— Provided information —
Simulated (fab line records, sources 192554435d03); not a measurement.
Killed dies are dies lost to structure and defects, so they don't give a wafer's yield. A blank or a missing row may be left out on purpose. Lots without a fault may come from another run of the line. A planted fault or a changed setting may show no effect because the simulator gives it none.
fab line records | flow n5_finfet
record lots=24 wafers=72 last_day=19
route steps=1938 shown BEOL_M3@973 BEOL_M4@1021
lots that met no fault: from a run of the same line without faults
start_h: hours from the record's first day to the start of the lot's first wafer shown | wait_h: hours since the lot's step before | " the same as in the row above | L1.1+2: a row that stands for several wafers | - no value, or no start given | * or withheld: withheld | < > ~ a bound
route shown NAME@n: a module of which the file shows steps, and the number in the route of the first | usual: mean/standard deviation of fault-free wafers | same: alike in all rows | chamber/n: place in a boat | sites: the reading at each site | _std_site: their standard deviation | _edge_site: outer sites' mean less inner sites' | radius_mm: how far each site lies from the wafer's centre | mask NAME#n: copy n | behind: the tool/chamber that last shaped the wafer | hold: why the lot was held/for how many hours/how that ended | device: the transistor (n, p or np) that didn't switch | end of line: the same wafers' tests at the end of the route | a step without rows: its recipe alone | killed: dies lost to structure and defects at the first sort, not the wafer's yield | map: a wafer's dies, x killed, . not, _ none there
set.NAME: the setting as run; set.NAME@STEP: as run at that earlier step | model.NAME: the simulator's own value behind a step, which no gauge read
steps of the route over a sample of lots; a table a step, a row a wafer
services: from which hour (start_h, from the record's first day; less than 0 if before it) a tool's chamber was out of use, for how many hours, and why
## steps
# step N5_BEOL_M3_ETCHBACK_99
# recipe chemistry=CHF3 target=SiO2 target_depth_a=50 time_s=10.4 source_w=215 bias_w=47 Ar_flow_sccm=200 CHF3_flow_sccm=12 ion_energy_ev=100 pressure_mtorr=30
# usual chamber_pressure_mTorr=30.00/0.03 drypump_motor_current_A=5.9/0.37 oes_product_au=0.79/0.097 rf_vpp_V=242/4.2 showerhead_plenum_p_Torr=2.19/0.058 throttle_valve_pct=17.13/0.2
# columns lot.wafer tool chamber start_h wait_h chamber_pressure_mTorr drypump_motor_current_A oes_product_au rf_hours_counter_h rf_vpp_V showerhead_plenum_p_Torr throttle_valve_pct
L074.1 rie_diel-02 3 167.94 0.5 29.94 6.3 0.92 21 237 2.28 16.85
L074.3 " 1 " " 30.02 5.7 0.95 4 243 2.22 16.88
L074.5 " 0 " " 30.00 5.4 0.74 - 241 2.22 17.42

— Work instruction —
For this exercise, please copy exactly the lines of the material above from its first line through the line where "route steps=1938 shown" appears.

— Exercise result —
Simulated (fab line records, sources 192554435d03); not a measurement.
Killed dies are dies lost to structure and defects, so they don't give a wafer's yield. A blank or a missing row may be left out on purpose. Lots without a fault may come from another run of the line. A planted fault or a changed setting may show no effect because the simulator gives it none.
fab line records | flow n5_finfet
record lots=24 wafers=72 last_day=19
route steps=1938 shown BEOL_M3@973 BEOL_M4@1021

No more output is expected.